_ _ _ _
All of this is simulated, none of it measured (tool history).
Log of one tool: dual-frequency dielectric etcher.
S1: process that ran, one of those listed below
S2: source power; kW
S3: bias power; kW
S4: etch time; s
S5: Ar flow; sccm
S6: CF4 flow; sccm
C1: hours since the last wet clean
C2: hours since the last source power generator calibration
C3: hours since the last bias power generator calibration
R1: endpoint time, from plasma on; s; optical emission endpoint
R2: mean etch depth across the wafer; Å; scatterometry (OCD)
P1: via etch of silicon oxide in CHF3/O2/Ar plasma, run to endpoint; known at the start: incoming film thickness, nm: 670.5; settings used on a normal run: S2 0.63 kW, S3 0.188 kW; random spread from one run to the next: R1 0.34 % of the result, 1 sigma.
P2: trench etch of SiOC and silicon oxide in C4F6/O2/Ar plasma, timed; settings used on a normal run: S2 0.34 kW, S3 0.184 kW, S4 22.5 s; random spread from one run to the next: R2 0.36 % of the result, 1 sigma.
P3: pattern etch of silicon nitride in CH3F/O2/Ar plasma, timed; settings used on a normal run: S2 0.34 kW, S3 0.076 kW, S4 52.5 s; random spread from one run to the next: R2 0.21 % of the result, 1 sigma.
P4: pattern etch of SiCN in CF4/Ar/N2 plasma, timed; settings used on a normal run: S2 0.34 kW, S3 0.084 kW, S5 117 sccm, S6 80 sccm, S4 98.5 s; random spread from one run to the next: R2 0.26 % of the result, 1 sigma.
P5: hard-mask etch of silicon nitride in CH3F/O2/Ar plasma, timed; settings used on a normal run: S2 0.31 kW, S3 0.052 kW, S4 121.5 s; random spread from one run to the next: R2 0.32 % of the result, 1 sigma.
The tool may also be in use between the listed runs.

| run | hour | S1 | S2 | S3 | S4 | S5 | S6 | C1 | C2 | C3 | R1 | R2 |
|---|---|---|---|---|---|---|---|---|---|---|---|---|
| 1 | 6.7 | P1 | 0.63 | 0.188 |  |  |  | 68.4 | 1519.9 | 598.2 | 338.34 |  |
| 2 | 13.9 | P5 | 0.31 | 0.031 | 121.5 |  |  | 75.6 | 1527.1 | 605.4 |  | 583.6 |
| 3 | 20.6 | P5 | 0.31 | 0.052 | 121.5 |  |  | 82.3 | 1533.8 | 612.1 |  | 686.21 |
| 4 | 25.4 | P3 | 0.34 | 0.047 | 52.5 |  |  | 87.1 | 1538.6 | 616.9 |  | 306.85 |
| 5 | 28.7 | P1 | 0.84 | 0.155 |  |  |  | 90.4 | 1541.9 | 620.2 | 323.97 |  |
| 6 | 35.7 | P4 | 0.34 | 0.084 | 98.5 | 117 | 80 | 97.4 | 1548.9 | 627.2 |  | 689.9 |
_ _ _ _

- _REQUIREMENT_: Take the lines above from the first through the one containing "C2: hours since" and reproduce them exactly; include nothing else.

- _YOUR RESPONSE_:
All of this is simulated, none of it measured (tool history).
Log of one tool: dual-frequency dielectric etcher.
S1: process that ran, one of those listed below
S2: source power; kW
S3: bias power; kW
S4: etch time; s
S5: Ar flow; sccm
S6: CF4 flow; sccm
C1: hours since the last wet clean
C2: hours since the last source power generator calibration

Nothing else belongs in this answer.